▸ **Activity**
Repeat nothing but the lines below running from the one containing "Each place is" to the one containing "(*) after a". Keep both end lines.

Start of Record excerpts

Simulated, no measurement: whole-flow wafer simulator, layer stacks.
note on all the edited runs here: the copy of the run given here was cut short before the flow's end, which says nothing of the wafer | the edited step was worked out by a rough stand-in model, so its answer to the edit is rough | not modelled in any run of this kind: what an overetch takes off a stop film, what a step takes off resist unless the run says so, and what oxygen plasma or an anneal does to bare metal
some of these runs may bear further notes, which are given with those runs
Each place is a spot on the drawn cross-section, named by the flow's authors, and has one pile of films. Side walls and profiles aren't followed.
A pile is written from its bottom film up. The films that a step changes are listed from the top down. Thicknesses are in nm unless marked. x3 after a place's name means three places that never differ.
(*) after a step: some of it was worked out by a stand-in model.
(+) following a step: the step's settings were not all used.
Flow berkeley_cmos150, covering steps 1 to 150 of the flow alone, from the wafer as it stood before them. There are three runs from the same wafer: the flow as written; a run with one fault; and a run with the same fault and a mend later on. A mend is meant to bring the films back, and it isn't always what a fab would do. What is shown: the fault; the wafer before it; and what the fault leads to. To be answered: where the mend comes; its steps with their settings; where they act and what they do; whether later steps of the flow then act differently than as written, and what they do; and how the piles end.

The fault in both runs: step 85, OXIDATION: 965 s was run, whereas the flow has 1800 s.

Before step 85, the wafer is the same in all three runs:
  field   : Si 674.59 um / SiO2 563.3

End of Record excerpts

▸ **Reply**
Each place is a spot on the drawn cross-section, named by the flow's authors, and has one pile of films. Side walls and profiles aren't followed.
A pile is written from its bottom film up. The films that a step changes are listed from the top down. Thicknesses are in nm unless marked. x3 after a place's name means three places that never differ.
(*) after a step: some of it was worked out by a stand-in model.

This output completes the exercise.